[Data extract]
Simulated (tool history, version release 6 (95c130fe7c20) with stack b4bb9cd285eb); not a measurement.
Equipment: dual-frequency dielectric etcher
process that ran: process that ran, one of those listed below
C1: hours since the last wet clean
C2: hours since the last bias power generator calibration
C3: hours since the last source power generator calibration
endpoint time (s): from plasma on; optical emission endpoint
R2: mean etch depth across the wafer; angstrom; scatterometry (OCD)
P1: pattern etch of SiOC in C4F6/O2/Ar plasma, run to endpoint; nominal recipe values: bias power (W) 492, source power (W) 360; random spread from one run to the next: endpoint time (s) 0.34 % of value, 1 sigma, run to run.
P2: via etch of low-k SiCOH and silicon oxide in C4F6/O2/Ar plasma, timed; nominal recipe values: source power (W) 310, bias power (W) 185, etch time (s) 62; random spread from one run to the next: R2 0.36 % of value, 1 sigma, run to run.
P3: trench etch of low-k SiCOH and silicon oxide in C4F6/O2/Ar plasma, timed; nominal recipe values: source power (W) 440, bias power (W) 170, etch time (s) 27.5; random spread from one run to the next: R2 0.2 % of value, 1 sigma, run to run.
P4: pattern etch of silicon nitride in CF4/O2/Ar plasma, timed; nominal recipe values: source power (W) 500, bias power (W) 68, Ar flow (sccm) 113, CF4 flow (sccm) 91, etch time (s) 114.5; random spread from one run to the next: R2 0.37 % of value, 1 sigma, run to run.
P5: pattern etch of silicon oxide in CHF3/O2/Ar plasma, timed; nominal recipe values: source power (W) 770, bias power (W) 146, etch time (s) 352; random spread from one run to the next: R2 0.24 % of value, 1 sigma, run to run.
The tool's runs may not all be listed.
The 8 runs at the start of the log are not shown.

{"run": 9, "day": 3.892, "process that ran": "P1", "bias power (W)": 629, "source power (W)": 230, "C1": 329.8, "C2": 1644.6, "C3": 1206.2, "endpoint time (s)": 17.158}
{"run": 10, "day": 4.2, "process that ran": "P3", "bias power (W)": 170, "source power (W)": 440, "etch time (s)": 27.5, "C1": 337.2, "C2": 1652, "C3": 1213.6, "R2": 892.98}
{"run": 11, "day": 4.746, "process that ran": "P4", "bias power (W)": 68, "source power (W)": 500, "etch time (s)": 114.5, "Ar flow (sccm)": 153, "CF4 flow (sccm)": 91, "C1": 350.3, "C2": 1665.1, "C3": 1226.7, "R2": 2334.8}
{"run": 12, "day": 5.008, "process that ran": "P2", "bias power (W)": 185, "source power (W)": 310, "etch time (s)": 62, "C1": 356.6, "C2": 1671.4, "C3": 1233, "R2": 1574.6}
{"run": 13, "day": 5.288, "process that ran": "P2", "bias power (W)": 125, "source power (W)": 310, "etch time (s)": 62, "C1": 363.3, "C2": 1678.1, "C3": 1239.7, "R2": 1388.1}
[/Data extract]

Activity
In the listing above, find the line holding "C3: hours since" and the line holding "P1: pattern etch", then output those two lines and every line between them exactly.

Response area
C3: hours since the last source power generator calibration
endpoint time (s): from plasma on; optical emission endpoint
R2: mean etch depth across the wafer; angstrom; scatterometry (OCD)
P1: pattern etch of SiOC in C4F6/O2/Ar plasma, run to endpoint; nominal recipe values: bias power (W) 492, source power (W) 360; random spread from one run to the next: endpoint time (s) 0.34 % of value, 1 sigma, run to run.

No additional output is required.